> ASSIGNED TASK: From the line with "8,FILL_DEP: material SiO2, thk nm 5" through the line with "35, TiN: 5, W: 70", repeat the entries verbatim, both end lines included, and add nothing.

....
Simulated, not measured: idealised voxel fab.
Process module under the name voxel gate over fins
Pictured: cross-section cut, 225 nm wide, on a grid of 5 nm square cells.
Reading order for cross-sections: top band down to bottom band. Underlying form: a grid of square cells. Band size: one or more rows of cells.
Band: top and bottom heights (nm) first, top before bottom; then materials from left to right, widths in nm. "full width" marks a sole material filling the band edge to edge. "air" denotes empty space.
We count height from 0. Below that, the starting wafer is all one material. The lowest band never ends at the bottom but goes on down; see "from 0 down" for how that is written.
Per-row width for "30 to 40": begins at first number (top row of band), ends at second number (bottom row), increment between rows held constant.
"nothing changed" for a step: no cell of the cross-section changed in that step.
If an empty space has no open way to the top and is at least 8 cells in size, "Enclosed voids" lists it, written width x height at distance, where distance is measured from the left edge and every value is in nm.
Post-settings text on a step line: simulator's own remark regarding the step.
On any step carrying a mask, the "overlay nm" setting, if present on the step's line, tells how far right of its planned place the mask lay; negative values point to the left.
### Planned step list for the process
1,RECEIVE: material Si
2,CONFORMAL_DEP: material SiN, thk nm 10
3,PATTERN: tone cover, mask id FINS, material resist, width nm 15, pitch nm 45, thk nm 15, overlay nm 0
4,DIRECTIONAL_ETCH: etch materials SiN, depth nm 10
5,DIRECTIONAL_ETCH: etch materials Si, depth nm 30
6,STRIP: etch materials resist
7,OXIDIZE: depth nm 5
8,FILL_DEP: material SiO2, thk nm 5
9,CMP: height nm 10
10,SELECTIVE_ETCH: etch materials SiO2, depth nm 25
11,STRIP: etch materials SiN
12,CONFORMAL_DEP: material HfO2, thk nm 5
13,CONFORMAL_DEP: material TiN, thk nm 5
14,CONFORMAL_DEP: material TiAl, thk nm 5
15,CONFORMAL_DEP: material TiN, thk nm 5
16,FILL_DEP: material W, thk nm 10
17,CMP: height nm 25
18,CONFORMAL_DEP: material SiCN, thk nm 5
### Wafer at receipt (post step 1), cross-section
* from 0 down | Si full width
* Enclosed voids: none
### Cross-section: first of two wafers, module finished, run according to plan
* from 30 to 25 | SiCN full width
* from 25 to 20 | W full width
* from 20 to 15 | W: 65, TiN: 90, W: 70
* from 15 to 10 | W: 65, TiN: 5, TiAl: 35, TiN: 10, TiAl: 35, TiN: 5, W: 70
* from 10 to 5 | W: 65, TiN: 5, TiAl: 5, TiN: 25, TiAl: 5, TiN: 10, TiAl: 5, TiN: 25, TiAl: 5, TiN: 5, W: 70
....

> ANSWER SPACE:
8,FILL_DEP: material SiO2, thk nm 5
9,CMP: height nm 10
10,SELECTIVE_ETCH: etch materials SiO2, depth nm 25
11,STRIP: etch materials SiN
12,CONFORMAL_DEP: material HfO2, thk nm 5
13,CONFORMAL_DEP: material TiN, thk nm 5
14,CONFORMAL_DEP: material TiAl, thk nm 5
15,CONFORMAL_DEP: material TiN, thk nm 5
16,FILL_DEP: material W, thk nm 10
17,CMP: height nm 25
18,CONFORMAL_DEP: material SiCN, thk nm 5
### Wafer at receipt (post step 1), cross-section
* from 0 down | Si full width
* Enclosed voids: none
### Cross-section: first of two wafers, module finished, run according to plan
* from 30 to 25 | SiCN full width
* from 25 to 20 | W full width
* from 20 to 15 | W: 65, TiN: 90, W: 70
* from 15 to 10 | W: 65, TiN: 5, TiAl: 35, TiN: 10, TiAl: 35, TiN: 5, W: 70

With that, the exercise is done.